★ ★ ★ ★ ★

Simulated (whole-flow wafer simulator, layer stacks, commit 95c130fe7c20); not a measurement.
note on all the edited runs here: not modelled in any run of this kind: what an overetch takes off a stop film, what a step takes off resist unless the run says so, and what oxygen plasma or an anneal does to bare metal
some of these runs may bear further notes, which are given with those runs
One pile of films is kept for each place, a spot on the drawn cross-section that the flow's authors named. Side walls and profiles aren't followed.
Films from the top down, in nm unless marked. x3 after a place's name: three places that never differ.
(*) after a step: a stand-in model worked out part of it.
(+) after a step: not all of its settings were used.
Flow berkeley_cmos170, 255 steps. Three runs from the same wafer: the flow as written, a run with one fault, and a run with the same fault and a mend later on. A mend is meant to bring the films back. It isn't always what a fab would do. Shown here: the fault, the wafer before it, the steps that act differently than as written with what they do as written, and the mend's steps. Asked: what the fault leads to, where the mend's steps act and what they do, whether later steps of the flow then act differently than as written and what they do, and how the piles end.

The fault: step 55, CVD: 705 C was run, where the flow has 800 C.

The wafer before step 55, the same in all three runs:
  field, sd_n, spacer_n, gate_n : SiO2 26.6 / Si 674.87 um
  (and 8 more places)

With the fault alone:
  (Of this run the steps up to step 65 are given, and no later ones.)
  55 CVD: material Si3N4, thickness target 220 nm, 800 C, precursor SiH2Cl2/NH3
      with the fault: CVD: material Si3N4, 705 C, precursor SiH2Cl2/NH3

★ ★ ★ ★ ★

Brief: Every entry above needs to be quoted exactly.

Reply:
Simulated (whole-flow wafer simulator, layer stacks, commit 95c130fe7c20); not a measurement.
note on all the edited runs here: not modelled in any run of this kind: what an overetch takes off a stop film, what a step takes off resist unless the run says so, and what oxygen plasma or an anneal does to bare metal
some of these runs may bear further notes, which are given with those runs
One pile of films is kept for each place, a spot on the drawn cross-section that the flow's authors named. Side walls and profiles aren't followed.
Films from the top down, in nm unless marked. x3 after a place's name: three places that never differ.
(*) after a step: a stand-in model worked out part of it.
(+) after a step: not all of its settings were used.
Flow berkeley_cmos170, 255 steps. Three runs from the same wafer: the flow as written, a run with one fault, and a run with the same fault and a mend later on. A mend is meant to bring the films back. It isn't always what a fab would do. Shown here: the fault, the wafer before it, the steps that act differently than as written with what they do as written, and the mend's steps. Asked: what the fault leads to, where the mend's steps act and what they do, whether later steps of the flow then act differently than as written and what they do, and how the piles end.

The fault: step 55, CVD: 705 C was run, where the flow has 800 C.

The wafer before step 55, the same in all three runs:
  field, sd_n, spacer_n, gate_n : SiO2 26.6 / Si 674.87 um
  (and 8 more places)

With the fault alone:
  (Of this run the steps up to step 65 are given, and no later ones.)
  55 CVD: material Si3N4, thickness target 220 nm, 800 C, precursor SiH2Cl2/NH3
      with the fault: CVD: material Si3N4, 705 C, precursor SiH2Cl2/NH3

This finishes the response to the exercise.